- Work item -
Please output each line of the data exactly as it appears.

+--
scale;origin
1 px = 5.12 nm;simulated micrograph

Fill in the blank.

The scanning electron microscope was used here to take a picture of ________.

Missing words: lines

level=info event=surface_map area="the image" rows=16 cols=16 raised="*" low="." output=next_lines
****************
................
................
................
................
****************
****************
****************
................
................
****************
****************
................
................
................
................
+--

- Exercise result -
scale;origin
1 px = 5.12 nm;simulated micrograph

Fill in the blank.

The scanning electron microscope was used here to take a picture of ________.

Missing words: lines

level=info event=surface_map area="the image" rows=16 cols=16 raised="*" low="." output=next_lines
****************
................
................
................
................
****************
****************
****************
................
................
****************
****************
................
................
................
................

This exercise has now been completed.